## REQUIRED ACTION
Give back all of the data verbatim.

## INFORMATION PROVIDED
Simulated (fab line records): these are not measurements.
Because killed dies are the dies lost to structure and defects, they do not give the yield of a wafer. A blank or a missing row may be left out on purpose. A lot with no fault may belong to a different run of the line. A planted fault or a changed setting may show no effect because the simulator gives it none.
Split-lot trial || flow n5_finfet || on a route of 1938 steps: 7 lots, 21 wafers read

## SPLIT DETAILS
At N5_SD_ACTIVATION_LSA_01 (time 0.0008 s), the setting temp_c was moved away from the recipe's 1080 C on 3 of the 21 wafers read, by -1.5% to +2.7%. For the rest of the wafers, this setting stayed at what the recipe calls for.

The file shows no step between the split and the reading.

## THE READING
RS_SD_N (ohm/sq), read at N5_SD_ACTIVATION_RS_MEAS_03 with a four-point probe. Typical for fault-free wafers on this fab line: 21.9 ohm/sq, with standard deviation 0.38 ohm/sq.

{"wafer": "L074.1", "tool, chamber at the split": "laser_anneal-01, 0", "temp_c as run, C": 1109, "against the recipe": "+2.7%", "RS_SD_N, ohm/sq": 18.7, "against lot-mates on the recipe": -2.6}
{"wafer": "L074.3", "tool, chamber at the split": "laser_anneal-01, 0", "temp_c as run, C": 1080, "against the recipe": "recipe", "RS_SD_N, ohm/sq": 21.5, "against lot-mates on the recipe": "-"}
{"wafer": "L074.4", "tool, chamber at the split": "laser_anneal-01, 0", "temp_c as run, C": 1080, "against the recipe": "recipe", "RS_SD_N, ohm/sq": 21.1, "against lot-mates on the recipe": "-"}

## ANSWER SECTION
Simulated (fab line records): these are not measurements.
Because killed dies are the dies lost to structure and defects, they do not give the yield of a wafer. A blank or a missing row may be left out on purpose. A lot with no fault may belong to a different run of the line. A planted fault or a changed setting may show no effect because the simulator gives it none.
Split-lot trial || flow n5_finfet || on a route of 1938 steps: 7 lots, 21 wafers read

## SPLIT DETAILS
At N5_SD_ACTIVATION_LSA_01 (time 0.0008 s), the setting temp_c was moved away from the recipe's 1080 C on 3 of the 21 wafers read, by -1.5% to +2.7%. For the rest of the wafers, this setting stayed at what the recipe calls for.

The file shows no step between the split and the reading.

## THE READING
RS_SD_N (ohm/sq), read at N5_SD_ACTIVATION_RS_MEAS_03 with a four-point probe. Typical for fault-free wafers on this fab line: 21.9 ohm/sq, with standard deviation 0.38 ohm/sq.

{"wafer": "L074.1", "tool, chamber at the split": "laser_anneal-01, 0", "temp_c as run, C": 1109, "against the recipe": "+2.7%", "RS_SD_N, ohm/sq": 18.7, "against lot-mates on the recipe": -2.6}
{"wafer": "L074.3", "tool, chamber at the split": "laser_anneal-01, 0", "temp_c as run, C": 1080, "against the recipe": "recipe", "RS_SD_N, ohm/sq": 21.5, "against lot-mates on the recipe": "-"}
{"wafer": "L074.4", "tool, chamber at the split": "laser_anneal-01, 0", "temp_c as run, C": 1080, "against the recipe": "recipe", "RS_SD_N, ohm/sq": 21.1, "against lot-mates on the recipe": "-"}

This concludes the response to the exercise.